Information supplied:
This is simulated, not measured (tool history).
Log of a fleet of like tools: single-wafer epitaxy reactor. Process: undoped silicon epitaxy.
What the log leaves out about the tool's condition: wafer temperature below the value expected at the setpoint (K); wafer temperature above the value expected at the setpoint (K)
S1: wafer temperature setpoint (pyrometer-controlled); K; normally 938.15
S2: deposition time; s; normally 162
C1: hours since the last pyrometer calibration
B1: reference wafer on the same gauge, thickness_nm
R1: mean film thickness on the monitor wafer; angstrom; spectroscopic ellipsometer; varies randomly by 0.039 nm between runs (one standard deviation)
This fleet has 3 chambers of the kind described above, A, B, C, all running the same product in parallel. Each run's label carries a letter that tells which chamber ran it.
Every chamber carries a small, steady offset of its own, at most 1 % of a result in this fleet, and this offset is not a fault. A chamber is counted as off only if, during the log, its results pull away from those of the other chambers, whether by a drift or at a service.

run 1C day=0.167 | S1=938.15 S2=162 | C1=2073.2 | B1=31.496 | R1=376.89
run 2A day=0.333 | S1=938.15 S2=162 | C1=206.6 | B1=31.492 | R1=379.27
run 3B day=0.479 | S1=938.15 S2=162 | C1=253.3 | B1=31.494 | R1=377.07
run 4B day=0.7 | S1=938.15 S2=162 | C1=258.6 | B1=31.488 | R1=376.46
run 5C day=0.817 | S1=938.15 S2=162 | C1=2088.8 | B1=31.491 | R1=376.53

Task item: Every record must be returned exactly.

Solution:
This is simulated, not measured (tool history).
Log of a fleet of like tools: single-wafer epitaxy reactor. Process: undoped silicon epitaxy.
What the log leaves out about the tool's condition: wafer temperature below the value expected at the setpoint (K); wafer temperature above the value expected at the setpoint (K)
S1: wafer temperature setpoint (pyrometer-controlled); K; normally 938.15
S2: deposition time; s; normally 162
C1: hours since the last pyrometer calibration
B1: reference wafer on the same gauge, thickness_nm
R1: mean film thickness on the monitor wafer; angstrom; spectroscopic ellipsometer; varies randomly by 0.039 nm between runs (one standard deviation)
This fleet has 3 chambers of the kind described above, A, B, C, all running the same product in parallel. Each run's label carries a letter that tells which chamber ran it.
Every chamber carries a small, steady offset of its own, at most 1 % of a result in this fleet, and this offset is not a fault. A chamber is counted as off only if, during the log, its results pull away from those of the other chambers, whether by a drift or at a service.

run 1C day=0.167 | S1=938.15 S2=162 | C1=2073.2 | B1=31.496 | R1=376.89
run 2A day=0.333 | S1=938.15 S2=162 | C1=206.6 | B1=31.492 | R1=379.27
run 3B day=0.479 | S1=938.15 S2=162 | C1=253.3 | B1=31.494 | R1=377.07
run 4B day=0.7 | S1=938.15 S2=162 | C1=258.6 | B1=31.488 | R1=376.46
run 5C day=0.817 | S1=938.15 S2=162 | C1=2088.8 | B1=31.491 | R1=376.53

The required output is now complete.